Entries provided.
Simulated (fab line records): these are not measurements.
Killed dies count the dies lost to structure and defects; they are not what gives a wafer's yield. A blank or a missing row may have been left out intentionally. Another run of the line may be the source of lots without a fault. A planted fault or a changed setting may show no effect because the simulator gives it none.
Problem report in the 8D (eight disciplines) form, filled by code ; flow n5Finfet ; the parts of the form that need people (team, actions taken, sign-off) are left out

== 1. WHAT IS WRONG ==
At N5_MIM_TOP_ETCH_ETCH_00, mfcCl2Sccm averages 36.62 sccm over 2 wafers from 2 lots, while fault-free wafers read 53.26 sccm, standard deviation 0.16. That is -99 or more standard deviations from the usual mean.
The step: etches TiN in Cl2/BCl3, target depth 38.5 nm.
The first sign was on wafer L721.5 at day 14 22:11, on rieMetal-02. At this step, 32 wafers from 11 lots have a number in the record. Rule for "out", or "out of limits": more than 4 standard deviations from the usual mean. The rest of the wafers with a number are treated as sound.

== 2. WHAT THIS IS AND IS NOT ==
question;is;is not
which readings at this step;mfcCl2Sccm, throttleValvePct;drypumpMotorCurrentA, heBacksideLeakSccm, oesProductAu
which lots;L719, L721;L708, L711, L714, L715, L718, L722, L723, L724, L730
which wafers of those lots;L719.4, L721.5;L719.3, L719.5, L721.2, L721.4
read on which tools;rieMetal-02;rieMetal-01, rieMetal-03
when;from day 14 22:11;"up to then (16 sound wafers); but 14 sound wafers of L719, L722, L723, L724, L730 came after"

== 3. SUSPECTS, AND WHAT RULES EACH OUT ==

Work instruction.
Exact copies of all the records are required.

Answer space.
Simulated (fab line records): these are not measurements.
Killed dies count the dies lost to structure and defects; they are not what gives a wafer's yield. A blank or a missing row may have been left out intentionally. Another run of the line may be the source of lots without a fault. A planted fault or a changed setting may show no effect because the simulator gives it none.
Problem report in the 8D (eight disciplines) form, filled by code ; flow n5Finfet ; the parts of the form that need people (team, actions taken, sign-off) are left out

== 1. WHAT IS WRONG ==
At N5_MIM_TOP_ETCH_ETCH_00, mfcCl2Sccm averages 36.62 sccm over 2 wafers from 2 lots, while fault-free wafers read 53.26 sccm, standard deviation 0.16. That is -99 or more standard deviations from the usual mean.
The step: etches TiN in Cl2/BCl3, target depth 38.5 nm.
The first sign was on wafer L721.5 at day 14 22:11, on rieMetal-02. At this step, 32 wafers from 11 lots have a number in the record. Rule for "out", or "out of limits": more than 4 standard deviations from the usual mean. The rest of the wafers with a number are treated as sound.

== 2. WHAT THIS IS AND IS NOT ==
question;is;is not
which readings at this step;mfcCl2Sccm, throttleValvePct;drypumpMotorCurrentA, heBacksideLeakSccm, oesProductAu
which lots;L719, L721;L708, L711, L714, L715, L718, L722, L723, L724, L730
which wafers of those lots;L719.4, L721.5;L719.3, L719.5, L721.2, L721.4
read on which tools;rieMetal-02;rieMetal-01, rieMetal-03
when;from day 14 22:11;"up to then (16 sound wafers); but 14 sound wafers of L719, L722, L723, L724, L730 came after"

== 3. SUSPECTS, AND WHAT RULES EACH OUT ==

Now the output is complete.